····················
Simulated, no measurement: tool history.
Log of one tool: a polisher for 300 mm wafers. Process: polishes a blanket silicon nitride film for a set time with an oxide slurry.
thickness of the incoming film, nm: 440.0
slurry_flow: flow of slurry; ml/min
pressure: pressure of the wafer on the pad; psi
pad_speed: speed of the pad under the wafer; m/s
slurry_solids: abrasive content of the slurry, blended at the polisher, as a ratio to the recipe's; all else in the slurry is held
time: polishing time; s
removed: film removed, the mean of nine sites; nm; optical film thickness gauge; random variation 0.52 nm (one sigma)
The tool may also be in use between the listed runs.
····················

● **Activity**
With nothing added or dropped, write out the listing again.

● **Solution**
Simulated, no measurement: tool history.
Log of one tool: a polisher for 300 mm wafers. Process: polishes a blanket silicon nitride film for a set time with an oxide slurry.
thickness of the incoming film, nm: 440.0
slurry_flow: flow of slurry; ml/min
pressure: pressure of the wafer on the pad; psi
pad_speed: speed of the pad under the wafer; m/s
slurry_solids: abrasive content of the slurry, blended at the polisher, as a ratio to the recipe's; all else in the slurry is held
time: polishing time; s
removed: film removed, the mean of nine sites; nm; optical film thickness gauge; random variation 0.52 nm (one sigma)
The tool may also be in use between the listed runs.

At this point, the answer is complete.